*SOURCE INFORMATION:*
Start of Block

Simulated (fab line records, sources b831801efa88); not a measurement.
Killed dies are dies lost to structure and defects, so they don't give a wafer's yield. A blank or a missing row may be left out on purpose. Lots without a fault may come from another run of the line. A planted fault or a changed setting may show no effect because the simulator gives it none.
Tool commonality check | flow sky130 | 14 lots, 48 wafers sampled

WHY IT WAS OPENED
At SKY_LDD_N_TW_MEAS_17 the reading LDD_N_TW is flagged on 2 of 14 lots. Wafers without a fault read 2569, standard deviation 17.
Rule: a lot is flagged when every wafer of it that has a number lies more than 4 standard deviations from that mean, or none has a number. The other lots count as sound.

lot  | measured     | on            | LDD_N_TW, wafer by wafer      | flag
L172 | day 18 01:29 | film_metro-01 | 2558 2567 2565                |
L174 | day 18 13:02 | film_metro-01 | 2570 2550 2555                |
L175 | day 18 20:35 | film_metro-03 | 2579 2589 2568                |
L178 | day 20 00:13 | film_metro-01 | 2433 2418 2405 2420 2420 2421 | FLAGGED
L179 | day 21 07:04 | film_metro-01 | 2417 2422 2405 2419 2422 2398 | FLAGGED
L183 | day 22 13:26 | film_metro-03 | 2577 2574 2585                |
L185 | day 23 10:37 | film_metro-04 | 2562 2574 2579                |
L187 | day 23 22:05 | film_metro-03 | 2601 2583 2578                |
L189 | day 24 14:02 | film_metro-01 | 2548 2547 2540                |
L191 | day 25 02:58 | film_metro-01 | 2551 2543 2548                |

End of Block

*WORK REQUEST:*
Repeat each record verbatim.

*WORKED SOLUTION:*
Simulated (fab line records, sources b831801efa88); not a measurement.
Killed dies are dies lost to structure and defects, so they don't give a wafer's yield. A blank or a missing row may be left out on purpose. Lots without a fault may come from another run of the line. A planted fault or a changed setting may show no effect because the simulator gives it none.
Tool commonality check | flow sky130 | 14 lots, 48 wafers sampled

WHY IT WAS OPENED
At SKY_LDD_N_TW_MEAS_17 the reading LDD_N_TW is flagged on 2 of 14 lots. Wafers without a fault read 2569, standard deviation 17.
Rule: a lot is flagged when every wafer of it that has a number lies more than 4 standard deviations from that mean, or none has a number. The other lots count as sound.

lot  | measured     | on            | LDD_N_TW, wafer by wafer      | flag
L172 | day 18 01:29 | film_metro-01 | 2558 2567 2565                |
L174 | day 18 13:02 | film_metro-01 | 2570 2550 2555                |
L175 | day 18 20:35 | film_metro-03 | 2579 2589 2568                |
L178 | day 20 00:13 | film_metro-01 | 2433 2418 2405 2420 2420 2421 | FLAGGED
L179 | day 21 07:04 | film_metro-01 | 2417 2422 2405 2419 2422 2398 | FLAGGED
L183 | day 22 13:26 | film_metro-03 | 2577 2574 2585                |
L185 | day 23 10:37 | film_metro-04 | 2562 2574 2579                |
L187 | day 23 22:05 | film_metro-03 | 2601 2583 2578                |
L189 | day 24 14:02 | film_metro-01 | 2548 2547 2540                |
L191 | day 25 02:58 | film_metro-01 | 2551 2543 2548                |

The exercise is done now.